* **BRIEF**: Look below for the line containing "L078.4 litho_track-04 0 - - 1610" and the line containing "L083.1+4 litho_track-05 0 - - 1500"; repeat exactly those two lines and all lines between them, and nothing else.

[DATASET ENTRIES — start]

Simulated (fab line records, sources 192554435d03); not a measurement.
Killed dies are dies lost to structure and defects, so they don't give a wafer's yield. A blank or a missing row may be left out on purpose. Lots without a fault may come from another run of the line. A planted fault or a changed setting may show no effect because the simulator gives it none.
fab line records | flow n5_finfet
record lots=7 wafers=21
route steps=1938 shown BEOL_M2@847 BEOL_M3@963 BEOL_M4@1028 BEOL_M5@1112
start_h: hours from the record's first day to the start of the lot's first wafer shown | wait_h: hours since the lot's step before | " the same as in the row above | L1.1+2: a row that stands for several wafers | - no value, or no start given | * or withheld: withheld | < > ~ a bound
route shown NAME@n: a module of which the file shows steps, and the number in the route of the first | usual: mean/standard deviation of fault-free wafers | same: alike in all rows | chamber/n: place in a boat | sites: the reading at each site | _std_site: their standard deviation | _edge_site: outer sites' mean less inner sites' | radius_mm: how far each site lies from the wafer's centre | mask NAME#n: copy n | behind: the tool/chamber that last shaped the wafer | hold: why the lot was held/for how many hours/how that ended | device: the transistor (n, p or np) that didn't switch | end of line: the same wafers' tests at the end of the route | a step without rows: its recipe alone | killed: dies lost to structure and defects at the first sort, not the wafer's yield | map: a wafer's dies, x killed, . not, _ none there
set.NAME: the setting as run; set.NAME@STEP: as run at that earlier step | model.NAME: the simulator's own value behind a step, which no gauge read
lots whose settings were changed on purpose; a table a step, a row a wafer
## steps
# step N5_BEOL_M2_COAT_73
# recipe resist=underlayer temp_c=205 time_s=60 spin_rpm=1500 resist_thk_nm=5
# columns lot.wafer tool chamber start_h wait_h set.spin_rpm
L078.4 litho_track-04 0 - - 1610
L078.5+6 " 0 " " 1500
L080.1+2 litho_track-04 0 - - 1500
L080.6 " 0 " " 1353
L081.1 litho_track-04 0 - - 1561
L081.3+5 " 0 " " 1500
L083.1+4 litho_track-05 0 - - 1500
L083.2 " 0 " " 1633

[DATASET ENTRIES — finish]

* **EXPECTED ANSWER**:
L078.4 litho_track-04 0 - - 1610
L078.5+6 " 0 " " 1500
L080.1+2 litho_track-04 0 - - 1500
L080.6 " 0 " " 1353
L081.1 litho_track-04 0 - - 1561
L081.3+5 " 0 " " 1500
L083.1+4 litho_track-05 0 - - 1500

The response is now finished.